---- MATERIAL PROVIDED
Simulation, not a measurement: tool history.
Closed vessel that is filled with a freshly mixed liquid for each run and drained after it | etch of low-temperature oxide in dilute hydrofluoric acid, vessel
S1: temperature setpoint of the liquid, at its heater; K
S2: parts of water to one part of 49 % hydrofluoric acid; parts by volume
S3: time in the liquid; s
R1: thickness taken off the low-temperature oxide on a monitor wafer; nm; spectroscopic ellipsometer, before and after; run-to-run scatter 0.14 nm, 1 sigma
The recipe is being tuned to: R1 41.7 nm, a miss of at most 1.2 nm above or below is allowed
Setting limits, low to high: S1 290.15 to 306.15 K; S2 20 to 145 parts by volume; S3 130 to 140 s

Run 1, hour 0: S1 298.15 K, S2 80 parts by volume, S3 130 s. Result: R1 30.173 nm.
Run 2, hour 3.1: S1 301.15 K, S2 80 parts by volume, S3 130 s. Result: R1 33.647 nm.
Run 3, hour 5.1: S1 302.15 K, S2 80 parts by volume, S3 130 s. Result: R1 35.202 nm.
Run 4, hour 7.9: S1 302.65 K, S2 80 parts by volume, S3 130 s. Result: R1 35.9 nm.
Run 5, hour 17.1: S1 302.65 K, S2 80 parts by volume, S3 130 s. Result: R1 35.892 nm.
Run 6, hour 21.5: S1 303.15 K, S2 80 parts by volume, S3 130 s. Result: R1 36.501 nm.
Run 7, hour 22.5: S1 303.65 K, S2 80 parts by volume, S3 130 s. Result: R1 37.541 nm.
--------

## BRIEF
Once the line containing "Run 6, hour" has been written out, please stop; every line before it, back to the first line of the records above, should be given exactly.

## WRITTEN RESPONSE
Simulation, not a measurement: tool history.
Closed vessel that is filled with a freshly mixed liquid for each run and drained after it | etch of low-temperature oxide in dilute hydrofluoric acid, vessel
S1: temperature setpoint of the liquid, at its heater; K
S2: parts of water to one part of 49 % hydrofluoric acid; parts by volume
S3: time in the liquid; s
R1: thickness taken off the low-temperature oxide on a monitor wafer; nm; spectroscopic ellipsometer, before and after; run-to-run scatter 0.14 nm, 1 sigma
The recipe is being tuned to: R1 41.7 nm, a miss of at most 1.2 nm above or below is allowed
Setting limits, low to high: S1 290.15 to 306.15 K; S2 20 to 145 parts by volume; S3 130 to 140 s

Run 1, hour 0: S1 298.15 K, S2 80 parts by volume, S3 130 s. Result: R1 30.173 nm.
Run 2, hour 3.1: S1 301.15 K, S2 80 parts by volume, S3 130 s. Result: R1 33.647 nm.
Run 3, hour 5.1: S1 302.15 K, S2 80 parts by volume, S3 130 s. Result: R1 35.202 nm.
Run 4, hour 7.9: S1 302.65 K, S2 80 parts by volume, S3 130 s. Result: R1 35.9 nm.
Run 5, hour 17.1: S1 302.65 K, S2 80 parts by volume, S3 130 s. Result: R1 35.892 nm.
Run 6, hour 21.5: S1 303.15 K, S2 80 parts by volume, S3 130 s. Result: R1 36.501 nm.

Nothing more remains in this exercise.